* ACTION ITEM
Extract from the entries below, exactly as given, only the lines from the line containing "Note: text after" to the line containing "overlay nm: where", both lines included.

* AVAILABLE DATA
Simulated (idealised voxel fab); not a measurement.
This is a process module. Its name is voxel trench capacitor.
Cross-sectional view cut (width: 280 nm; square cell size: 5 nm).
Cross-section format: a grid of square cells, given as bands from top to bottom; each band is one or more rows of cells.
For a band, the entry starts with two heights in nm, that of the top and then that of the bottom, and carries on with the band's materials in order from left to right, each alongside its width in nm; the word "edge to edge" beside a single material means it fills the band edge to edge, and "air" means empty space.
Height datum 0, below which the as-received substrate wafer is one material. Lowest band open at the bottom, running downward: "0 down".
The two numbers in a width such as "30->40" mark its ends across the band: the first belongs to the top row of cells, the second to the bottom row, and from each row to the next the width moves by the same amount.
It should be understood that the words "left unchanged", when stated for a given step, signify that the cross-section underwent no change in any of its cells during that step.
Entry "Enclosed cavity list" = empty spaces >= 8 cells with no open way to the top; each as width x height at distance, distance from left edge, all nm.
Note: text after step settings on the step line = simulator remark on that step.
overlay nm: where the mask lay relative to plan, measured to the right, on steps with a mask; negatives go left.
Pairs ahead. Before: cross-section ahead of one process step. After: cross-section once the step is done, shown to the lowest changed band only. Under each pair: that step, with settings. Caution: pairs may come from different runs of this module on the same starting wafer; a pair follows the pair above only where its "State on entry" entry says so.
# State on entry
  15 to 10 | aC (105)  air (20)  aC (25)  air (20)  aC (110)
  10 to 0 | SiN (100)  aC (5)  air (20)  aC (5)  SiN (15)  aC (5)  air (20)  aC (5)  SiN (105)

* EXERCISE SOLUTION
Note: text after step settings on the step line = simulator remark on that step.
overlay nm: where the mask lay relative to plan, measured to the right, on steps with a mask; negatives go left.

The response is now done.